-- Opening Marker --
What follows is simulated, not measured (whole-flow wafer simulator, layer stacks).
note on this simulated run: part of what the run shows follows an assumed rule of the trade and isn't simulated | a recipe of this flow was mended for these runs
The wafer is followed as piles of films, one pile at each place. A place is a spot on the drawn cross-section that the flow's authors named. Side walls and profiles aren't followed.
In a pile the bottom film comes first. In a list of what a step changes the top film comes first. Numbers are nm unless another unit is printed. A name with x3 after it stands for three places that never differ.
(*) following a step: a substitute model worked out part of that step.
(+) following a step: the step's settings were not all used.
-- Closing Marker --

BRIEF — Each entry needs to be transcribed exactly.

ANSWER AREA —
What follows is simulated, not measured (whole-flow wafer simulator, layer stacks).
note on this simulated run: part of what the run shows follows an assumed rule of the trade and isn't simulated | a recipe of this flow was mended for these runs
The wafer is followed as piles of films, one pile at each place. A place is a spot on the drawn cross-section that the flow's authors named. Side walls and profiles aren't followed.
In a pile the bottom film comes first. In a list of what a step changes the top film comes first. Numbers are nm unless another unit is printed. A name with x3 after it stands for three places that never differ.
(*) following a step: a substitute model worked out part of that step.
(+) following a step: the step's settings were not all used.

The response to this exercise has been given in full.